Record extracts

++++++++++

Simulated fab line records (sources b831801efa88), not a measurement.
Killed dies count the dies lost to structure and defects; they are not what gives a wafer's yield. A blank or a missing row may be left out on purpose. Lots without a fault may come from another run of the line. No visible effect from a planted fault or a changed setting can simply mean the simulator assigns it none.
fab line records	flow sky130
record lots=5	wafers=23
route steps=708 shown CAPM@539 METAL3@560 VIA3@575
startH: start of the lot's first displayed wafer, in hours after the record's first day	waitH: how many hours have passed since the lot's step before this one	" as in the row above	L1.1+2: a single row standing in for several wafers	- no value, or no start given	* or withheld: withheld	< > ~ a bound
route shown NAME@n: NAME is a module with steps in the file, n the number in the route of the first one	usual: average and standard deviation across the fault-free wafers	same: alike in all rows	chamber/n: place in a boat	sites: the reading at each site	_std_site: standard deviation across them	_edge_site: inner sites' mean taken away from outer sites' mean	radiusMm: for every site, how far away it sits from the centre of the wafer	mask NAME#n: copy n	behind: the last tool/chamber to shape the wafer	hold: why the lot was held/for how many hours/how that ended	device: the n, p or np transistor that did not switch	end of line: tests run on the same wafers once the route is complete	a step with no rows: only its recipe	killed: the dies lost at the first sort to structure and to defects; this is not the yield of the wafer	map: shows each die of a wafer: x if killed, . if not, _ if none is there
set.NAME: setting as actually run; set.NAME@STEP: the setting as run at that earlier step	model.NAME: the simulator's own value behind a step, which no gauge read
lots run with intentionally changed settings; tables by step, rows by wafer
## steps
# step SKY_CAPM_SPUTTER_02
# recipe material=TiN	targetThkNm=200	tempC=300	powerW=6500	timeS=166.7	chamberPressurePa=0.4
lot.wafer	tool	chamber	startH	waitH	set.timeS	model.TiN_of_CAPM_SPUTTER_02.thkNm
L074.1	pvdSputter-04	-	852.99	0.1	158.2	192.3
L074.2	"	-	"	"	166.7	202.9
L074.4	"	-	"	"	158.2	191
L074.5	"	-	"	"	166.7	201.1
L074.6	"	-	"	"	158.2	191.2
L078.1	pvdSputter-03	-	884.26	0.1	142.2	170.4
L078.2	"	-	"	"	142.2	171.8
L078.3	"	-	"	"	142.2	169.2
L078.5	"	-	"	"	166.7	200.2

++++++++++

Requirement
Copy the records above exactly, from the first line through the line containing "startH: start of", and include nothing else.

Exercise output
Simulated fab line records (sources b831801efa88), not a measurement.
Killed dies count the dies lost to structure and defects; they are not what gives a wafer's yield. A blank or a missing row may be left out on purpose. Lots without a fault may come from another run of the line. No visible effect from a planted fault or a changed setting can simply mean the simulator assigns it none.
fab line records	flow sky130
record lots=5	wafers=23
route steps=708 shown CAPM@539 METAL3@560 VIA3@575
startH: start of the lot's first displayed wafer, in hours after the record's first day	waitH: how many hours have passed since the lot's step before this one	" as in the row above	L1.1+2: a single row standing in for several wafers	- no value, or no start given	* or withheld: withheld	< > ~ a bound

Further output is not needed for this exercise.